Supplied information -
== Segment start ==
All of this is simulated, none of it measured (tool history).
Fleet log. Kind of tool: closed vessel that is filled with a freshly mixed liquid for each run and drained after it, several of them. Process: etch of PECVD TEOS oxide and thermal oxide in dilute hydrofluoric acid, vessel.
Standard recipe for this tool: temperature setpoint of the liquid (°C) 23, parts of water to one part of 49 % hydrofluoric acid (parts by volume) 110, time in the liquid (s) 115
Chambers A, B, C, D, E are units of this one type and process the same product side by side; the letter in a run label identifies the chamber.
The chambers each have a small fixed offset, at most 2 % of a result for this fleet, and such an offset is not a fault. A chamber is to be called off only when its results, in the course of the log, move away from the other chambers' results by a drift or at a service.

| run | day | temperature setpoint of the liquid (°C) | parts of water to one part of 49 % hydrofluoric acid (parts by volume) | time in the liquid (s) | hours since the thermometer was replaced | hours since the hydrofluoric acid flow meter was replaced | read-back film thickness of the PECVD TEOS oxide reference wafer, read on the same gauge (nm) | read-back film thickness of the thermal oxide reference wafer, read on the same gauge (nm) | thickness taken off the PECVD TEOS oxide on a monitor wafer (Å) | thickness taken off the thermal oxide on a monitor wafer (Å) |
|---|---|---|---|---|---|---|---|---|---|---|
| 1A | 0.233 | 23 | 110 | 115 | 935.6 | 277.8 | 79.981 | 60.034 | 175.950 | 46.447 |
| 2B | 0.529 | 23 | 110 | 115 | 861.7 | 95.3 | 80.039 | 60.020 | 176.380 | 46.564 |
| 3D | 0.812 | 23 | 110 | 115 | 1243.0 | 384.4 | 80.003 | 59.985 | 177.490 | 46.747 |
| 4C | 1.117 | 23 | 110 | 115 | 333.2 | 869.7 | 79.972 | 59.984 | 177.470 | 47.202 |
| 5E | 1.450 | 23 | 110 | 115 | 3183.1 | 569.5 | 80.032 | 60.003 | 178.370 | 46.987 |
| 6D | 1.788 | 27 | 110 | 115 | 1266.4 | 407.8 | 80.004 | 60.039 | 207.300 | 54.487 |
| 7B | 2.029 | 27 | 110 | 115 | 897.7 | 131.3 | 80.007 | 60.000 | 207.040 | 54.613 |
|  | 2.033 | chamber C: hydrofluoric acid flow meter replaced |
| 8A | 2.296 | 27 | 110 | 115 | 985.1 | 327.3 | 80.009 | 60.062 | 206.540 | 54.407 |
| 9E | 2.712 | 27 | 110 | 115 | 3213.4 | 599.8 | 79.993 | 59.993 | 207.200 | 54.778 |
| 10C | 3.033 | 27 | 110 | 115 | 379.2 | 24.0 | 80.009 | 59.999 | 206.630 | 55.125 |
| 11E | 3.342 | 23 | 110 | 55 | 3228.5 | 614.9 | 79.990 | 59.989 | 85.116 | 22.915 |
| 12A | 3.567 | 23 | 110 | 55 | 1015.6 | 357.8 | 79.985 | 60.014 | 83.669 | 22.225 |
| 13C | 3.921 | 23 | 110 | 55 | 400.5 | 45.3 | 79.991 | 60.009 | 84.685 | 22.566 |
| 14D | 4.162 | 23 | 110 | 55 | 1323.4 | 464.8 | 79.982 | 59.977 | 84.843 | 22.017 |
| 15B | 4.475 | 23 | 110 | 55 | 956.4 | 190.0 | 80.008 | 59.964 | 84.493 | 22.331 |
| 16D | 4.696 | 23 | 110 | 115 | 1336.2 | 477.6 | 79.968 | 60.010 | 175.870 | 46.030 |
== Segment end ==

Work request -
Exact reproduction is required: output the lines from the start of the entries above through the line with "177.490 | 46.747 |".

Reply -
All of this is simulated, none of it measured (tool history).
Fleet log. Kind of tool: closed vessel that is filled with a freshly mixed liquid for each run and drained after it, several of them. Process: etch of PECVD TEOS oxide and thermal oxide in dilute hydrofluoric acid, vessel.
Standard recipe for this tool: temperature setpoint of the liquid (°C) 23, parts of water to one part of 49 % hydrofluoric acid (parts by volume) 110, time in the liquid (s) 115
Chambers A, B, C, D, E are units of this one type and process the same product side by side; the letter in a run label identifies the chamber.
The chambers each have a small fixed offset, at most 2 % of a result for this fleet, and such an offset is not a fault. A chamber is to be called off only when its results, in the course of the log, move away from the other chambers' results by a drift or at a service.

| run | day | temperature setpoint of the liquid (°C) | parts of water to one part of 49 % hydrofluoric acid (parts by volume) | time in the liquid (s) | hours since the thermometer was replaced | hours since the hydrofluoric acid flow meter was replaced | read-back film thickness of the PECVD TEOS oxide reference wafer, read on the same gauge (nm) | read-back film thickness of the thermal oxide reference wafer, read on the same gauge (nm) | thickness taken off the PECVD TEOS oxide on a monitor wafer (Å) | thickness taken off the thermal oxide on a monitor wafer (Å) |
|---|---|---|---|---|---|---|---|---|---|---|
| 1A | 0.233 | 23 | 110 | 115 | 935.6 | 277.8 | 79.981 | 60.034 | 175.950 | 46.447 |
| 2B | 0.529 | 23 | 110 | 115 | 861.7 | 95.3 | 80.039 | 60.020 | 176.380 | 46.564 |
| 3D | 0.812 | 23 | 110 | 115 | 1243.0 | 384.4 | 80.003 | 59.985 | 177.490 | 46.747 |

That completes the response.